> [Task item]: Set down every entry below exactly as it stands.

*** Data under study Section Begins ***

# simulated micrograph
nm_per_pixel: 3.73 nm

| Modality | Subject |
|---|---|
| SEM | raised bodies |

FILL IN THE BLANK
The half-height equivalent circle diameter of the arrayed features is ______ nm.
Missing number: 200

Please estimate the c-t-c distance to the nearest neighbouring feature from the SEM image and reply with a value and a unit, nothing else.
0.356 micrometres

*** Data under study Section Ends ***

> [Result]:
# simulated micrograph
nm_per_pixel: 3.73 nm

| Modality | Subject |
|---|---|
| SEM | raised bodies |

FILL IN THE BLANK
The half-height equivalent circle diameter of the arrayed features is ______ nm.
Missing number: 200

Please estimate the c-t-c distance to the nearest neighbouring feature from the SEM image and reply with a value and a unit, nothing else.
0.356 micrometres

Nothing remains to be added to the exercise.